═══ PROVIDED MATERIAL ═══

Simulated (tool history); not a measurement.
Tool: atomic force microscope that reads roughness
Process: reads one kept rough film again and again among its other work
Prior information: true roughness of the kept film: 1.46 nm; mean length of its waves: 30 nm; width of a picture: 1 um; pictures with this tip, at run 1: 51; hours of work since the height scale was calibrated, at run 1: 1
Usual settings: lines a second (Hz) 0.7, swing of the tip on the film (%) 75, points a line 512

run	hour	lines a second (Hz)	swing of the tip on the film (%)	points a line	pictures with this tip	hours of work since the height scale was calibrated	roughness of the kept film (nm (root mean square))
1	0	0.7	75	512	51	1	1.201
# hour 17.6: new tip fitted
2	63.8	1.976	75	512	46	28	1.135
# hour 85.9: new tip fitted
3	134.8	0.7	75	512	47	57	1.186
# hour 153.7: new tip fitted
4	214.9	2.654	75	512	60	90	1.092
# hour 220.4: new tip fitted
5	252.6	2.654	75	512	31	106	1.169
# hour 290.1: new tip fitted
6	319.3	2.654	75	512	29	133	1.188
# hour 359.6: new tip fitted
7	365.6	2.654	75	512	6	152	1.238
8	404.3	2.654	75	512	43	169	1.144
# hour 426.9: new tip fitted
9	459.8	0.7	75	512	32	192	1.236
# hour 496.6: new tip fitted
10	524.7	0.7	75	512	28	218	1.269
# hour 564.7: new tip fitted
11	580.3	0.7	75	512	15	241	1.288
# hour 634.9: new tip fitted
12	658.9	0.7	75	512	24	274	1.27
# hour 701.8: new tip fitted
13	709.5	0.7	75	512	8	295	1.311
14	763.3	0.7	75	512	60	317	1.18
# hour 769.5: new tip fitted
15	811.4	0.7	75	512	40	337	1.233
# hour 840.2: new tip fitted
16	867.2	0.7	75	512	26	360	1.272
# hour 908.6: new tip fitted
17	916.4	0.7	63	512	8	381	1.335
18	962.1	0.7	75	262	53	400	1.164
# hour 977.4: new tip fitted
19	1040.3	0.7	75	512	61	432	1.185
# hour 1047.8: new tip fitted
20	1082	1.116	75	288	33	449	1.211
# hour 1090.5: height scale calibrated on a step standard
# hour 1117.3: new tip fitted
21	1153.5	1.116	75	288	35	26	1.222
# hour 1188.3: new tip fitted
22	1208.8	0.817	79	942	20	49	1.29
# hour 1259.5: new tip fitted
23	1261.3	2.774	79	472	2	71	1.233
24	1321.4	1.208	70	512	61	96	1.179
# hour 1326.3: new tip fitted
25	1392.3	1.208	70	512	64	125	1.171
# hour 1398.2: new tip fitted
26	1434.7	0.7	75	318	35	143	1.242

═══

Up to and including the line with "Prior information: true", write out the records above exactly, starting from their first line.

__REPLY__
Simulated (tool history); not a measurement.
Tool: atomic force microscope that reads roughness
Process: reads one kept rough film again and again among its other work
Prior information: true roughness of the kept film: 1.46 nm; mean length of its waves: 30 nm; width of a picture: 1 um; pictures with this tip, at run 1: 51; hours of work since the height scale was calibrated, at run 1: 1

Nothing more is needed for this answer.